(RECORD EXTRACTS Opens)

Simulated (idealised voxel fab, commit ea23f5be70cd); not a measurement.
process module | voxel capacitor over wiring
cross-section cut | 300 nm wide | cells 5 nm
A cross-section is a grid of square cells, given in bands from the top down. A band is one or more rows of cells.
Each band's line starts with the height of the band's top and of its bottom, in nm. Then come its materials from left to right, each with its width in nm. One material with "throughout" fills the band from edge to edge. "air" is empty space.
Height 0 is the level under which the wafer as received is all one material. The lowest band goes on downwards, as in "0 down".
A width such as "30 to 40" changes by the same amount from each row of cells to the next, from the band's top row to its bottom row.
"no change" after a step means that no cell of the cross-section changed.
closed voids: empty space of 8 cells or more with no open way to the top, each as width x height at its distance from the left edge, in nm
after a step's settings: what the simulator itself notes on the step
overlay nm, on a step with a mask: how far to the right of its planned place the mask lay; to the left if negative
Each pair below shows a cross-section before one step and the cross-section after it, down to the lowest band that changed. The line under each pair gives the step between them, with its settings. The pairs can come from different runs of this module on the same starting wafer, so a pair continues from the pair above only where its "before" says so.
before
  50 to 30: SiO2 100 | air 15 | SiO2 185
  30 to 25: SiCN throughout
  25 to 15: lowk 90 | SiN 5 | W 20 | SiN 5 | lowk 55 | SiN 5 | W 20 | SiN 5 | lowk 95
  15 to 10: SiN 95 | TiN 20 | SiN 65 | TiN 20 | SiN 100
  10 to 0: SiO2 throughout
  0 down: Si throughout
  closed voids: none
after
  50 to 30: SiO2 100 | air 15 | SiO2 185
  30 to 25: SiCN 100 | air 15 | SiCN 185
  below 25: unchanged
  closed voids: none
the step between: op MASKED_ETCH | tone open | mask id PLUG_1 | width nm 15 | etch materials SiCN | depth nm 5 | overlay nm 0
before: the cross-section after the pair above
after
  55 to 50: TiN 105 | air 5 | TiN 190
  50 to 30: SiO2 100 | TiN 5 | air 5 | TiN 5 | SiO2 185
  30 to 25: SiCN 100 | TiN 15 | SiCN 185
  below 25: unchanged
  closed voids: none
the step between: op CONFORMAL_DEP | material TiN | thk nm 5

(RECORD EXTRACTS Closes)

» ASSIGNMENT
Within the listing above, give again exactly every line from the line with "process module | voxel capacitor over wiring" through the line with "A cross-section is", both included, and no other line.

» EXERCISE RESULT
process module | voxel capacitor over wiring
cross-section cut | 300 nm wide | cells 5 nm
A cross-section is a grid of square cells, given in bands from the top down. A band is one or more rows of cells.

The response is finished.